→ **Required action**
Copy the lines exactly. Begin at the first line of the data and stop after the line with "The tool's runs may not all be listed.".

→ **Records shown**
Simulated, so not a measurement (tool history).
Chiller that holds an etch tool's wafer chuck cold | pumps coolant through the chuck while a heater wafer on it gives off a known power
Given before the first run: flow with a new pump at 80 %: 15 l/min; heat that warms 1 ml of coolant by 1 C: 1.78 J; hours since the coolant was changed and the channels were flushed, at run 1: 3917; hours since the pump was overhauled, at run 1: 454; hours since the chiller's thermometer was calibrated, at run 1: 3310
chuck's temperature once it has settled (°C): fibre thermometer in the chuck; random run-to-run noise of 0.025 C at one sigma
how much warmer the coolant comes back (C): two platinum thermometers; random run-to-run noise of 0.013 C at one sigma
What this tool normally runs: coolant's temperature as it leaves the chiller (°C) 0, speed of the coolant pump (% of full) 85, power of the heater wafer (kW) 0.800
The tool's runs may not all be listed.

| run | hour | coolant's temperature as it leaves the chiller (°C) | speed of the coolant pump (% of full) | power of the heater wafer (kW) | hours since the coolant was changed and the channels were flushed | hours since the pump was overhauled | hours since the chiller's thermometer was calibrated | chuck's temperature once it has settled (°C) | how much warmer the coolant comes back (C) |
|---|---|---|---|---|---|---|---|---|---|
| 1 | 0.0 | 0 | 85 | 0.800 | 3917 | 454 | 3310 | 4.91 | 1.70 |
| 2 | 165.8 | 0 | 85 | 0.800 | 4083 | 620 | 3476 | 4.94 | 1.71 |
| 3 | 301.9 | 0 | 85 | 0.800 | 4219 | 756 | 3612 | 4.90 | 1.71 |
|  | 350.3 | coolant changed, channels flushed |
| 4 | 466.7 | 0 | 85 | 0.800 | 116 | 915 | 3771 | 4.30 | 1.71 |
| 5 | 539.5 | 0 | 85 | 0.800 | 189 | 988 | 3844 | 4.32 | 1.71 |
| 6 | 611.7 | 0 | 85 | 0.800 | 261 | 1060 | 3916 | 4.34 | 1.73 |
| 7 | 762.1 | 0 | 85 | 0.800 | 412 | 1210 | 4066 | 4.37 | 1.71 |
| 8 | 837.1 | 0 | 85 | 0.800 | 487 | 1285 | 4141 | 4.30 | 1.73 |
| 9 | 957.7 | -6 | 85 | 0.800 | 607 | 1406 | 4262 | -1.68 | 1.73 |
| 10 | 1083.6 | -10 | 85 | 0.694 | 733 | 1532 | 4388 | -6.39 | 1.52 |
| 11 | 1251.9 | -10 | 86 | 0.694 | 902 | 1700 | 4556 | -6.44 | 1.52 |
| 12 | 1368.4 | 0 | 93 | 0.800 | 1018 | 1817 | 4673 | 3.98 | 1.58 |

→ **Answer space**
Simulated, so not a measurement (tool history).
Chiller that holds an etch tool's wafer chuck cold | pumps coolant through the chuck while a heater wafer on it gives off a known power
Given before the first run: flow with a new pump at 80 %: 15 l/min; heat that warms 1 ml of coolant by 1 C: 1.78 J; hours since the coolant was changed and the channels were flushed, at run 1: 3917; hours since the pump was overhauled, at run 1: 454; hours since the chiller's thermometer was calibrated, at run 1: 3310
chuck's temperature once it has settled (°C): fibre thermometer in the chuck; random run-to-run noise of 0.025 C at one sigma
how much warmer the coolant comes back (C): two platinum thermometers; random run-to-run noise of 0.013 C at one sigma
What this tool normally runs: coolant's temperature as it leaves the chiller (°C) 0, speed of the coolant pump (% of full) 85, power of the heater wafer (kW) 0.800
The tool's runs may not all be listed.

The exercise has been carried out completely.